* **Work item**:
Write out, without any change, the lines in the material below that run from the line with "Films from the" through the line with "7 EXPOSE: photomask", both included.

* **Records shown**:
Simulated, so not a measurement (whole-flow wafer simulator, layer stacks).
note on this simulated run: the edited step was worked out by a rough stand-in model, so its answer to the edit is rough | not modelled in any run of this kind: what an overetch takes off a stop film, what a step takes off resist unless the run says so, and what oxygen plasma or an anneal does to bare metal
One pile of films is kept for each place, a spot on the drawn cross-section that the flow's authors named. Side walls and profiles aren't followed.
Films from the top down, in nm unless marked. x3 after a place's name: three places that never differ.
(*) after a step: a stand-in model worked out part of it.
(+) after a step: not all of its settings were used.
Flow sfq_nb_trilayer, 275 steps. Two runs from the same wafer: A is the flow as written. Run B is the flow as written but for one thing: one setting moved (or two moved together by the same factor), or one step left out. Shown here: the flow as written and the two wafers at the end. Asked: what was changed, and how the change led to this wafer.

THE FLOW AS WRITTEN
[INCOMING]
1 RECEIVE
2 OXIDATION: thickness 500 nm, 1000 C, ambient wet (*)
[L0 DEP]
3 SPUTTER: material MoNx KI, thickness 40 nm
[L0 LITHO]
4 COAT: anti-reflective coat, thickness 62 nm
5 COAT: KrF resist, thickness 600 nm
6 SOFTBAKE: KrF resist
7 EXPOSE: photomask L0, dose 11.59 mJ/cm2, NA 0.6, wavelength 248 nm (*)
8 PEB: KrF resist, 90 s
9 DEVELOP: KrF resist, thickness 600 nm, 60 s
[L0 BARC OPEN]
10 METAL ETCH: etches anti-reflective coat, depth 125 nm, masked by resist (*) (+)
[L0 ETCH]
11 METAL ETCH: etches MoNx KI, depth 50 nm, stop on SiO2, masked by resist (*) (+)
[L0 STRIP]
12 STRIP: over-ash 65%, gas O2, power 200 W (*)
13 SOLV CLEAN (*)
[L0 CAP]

* **Task answer**:
Films from the top down, in nm unless marked. x3 after a place's name: three places that never differ.
(*) after a step: a stand-in model worked out part of it.
(+) after a step: not all of its settings were used.
Flow sfq_nb_trilayer, 275 steps. Two runs from the same wafer: A is the flow as written. Run B is the flow as written but for one thing: one setting moved (or two moved together by the same factor), or one step left out. Shown here: the flow as written and the two wafers at the end. Asked: what was changed, and how the change led to this wafer.

THE FLOW AS WRITTEN
[INCOMING]
1 RECEIVE
2 OXIDATION: thickness 500 nm, 1000 C, ambient wet (*)
[L0 DEP]
3 SPUTTER: material MoNx KI, thickness 40 nm
[L0 LITHO]
4 COAT: anti-reflective coat, thickness 62 nm
5 COAT: KrF resist, thickness 600 nm
6 SOFTBAKE: KrF resist
7 EXPOSE: photomask L0, dose 11.59 mJ/cm2, NA 0.6, wavelength 248 nm (*)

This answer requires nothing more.